**EXERCISE**:
Return the lines below exactly as they appear, please, starting with the first and ending with the one that contains "HHLLHHHHHHHHHHHHHHHHHHHHHHHHHHHH".

▼

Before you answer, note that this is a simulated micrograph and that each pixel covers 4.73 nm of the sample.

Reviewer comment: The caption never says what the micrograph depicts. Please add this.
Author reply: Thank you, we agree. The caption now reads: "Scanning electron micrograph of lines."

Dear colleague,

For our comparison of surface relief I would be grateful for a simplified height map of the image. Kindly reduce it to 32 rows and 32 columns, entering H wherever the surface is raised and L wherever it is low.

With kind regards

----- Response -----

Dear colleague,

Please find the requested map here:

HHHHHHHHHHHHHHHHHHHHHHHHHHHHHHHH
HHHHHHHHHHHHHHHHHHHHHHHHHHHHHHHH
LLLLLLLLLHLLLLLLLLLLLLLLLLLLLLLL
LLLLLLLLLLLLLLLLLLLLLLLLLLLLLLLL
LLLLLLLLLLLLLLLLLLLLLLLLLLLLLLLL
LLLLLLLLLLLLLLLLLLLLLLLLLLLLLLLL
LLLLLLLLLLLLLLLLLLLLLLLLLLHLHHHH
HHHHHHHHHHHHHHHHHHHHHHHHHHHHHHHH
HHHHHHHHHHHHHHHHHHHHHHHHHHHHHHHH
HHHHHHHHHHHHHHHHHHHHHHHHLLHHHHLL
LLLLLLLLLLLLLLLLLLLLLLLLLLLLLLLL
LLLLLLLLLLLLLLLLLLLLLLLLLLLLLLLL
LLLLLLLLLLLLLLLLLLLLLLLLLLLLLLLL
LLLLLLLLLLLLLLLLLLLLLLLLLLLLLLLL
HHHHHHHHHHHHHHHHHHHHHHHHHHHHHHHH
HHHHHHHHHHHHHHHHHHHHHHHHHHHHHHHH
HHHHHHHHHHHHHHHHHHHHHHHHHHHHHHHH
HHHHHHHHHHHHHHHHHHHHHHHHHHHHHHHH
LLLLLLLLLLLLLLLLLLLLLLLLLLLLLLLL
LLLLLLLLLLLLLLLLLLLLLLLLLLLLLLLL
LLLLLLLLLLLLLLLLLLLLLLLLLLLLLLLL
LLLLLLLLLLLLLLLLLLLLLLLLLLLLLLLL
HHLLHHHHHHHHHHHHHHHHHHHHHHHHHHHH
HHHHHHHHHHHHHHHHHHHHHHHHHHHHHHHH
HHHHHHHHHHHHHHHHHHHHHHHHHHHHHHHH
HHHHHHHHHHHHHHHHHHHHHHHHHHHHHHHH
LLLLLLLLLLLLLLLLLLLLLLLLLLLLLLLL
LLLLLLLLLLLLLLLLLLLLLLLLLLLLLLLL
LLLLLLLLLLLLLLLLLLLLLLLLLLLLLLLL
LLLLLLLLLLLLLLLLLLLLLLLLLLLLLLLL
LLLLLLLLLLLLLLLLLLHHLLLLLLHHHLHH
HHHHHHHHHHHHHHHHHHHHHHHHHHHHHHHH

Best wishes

▲

**RESPONSE AREA**:
Before you answer, note that this is a simulated micrograph and that each pixel covers 4.73 nm of the sample.

Reviewer comment: The caption never says what the micrograph depicts. Please add this.
Author reply: Thank you, we agree. The caption now reads: "Scanning electron micrograph of lines."

Dear colleague,

For our comparison of surface relief I would be grateful for a simplified height map of the image. Kindly reduce it to 32 rows and 32 columns, entering H wherever the surface is raised and L wherever it is low.

With kind regards

----- Response -----

Dear colleague,

Please find the requested map here:

HHHHHHHHHHHHHHHHHHHHHHHHHHHHHHHH
HHHHHHHHHHHHHHHHHHHHHHHHHHHHHHHH
LLLLLLLLLHLLLLLLLLLLLLLLLLLLLLLL
LLLLLLLLLLLLLLLLLLLLLLLLLLLLLLLL
LLLLLLLLLLLLLLLLLLLLLLLLLLLLLLLL
LLLLLLLLLLLLLLLLLLLLLLLLLLLLLLLL
LLLLLLLLLLLLLLLLLLLLLLLLLLHLHHHH
HHHHHHHHHHHHHHHHHHHHHHHHHHHHHHHH
HHHHHHHHHHHHHHHHHHHHHHHHHHHHHHHH
HHHHHHHHHHHHHHHHHHHHHHHHLLHHHHLL
LLLLLLLLLLLLLLLLLLLLLLLLLLLLLLLL
LLLLLLLLLLLLLLLLLLLLLLLLLLLLLLLL
LLLLLLLLLLLLLLLLLLLLLLLLLLLLLLLL
LLLLLLLLLLLLLLLLLLLLLLLLLLLLLLLL
HHHHHHHHHHHHHHHHHHHHHHHHHHHHHHHH
HHHHHHHHHHHHHHHHHHHHHHHHHHHHHHHH
HHHHHHHHHHHHHHHHHHHHHHHHHHHHHHHH
HHHHHHHHHHHHHHHHHHHHHHHHHHHHHHHH
LLLLLLLLLLLLLLLLLLLLLLLLLLLLLLLL
LLLLLLLLLLLLLLLLLLLLLLLLLLLLLLLL
LLLLLLLLLLLLLLLLLLLLLLLLLLLLLLLL
LLLLLLLLLLLLLLLLLLLLLLLLLLLLLLLL
HHLLHHHHHHHHHHHHHHHHHHHHHHHHHHHH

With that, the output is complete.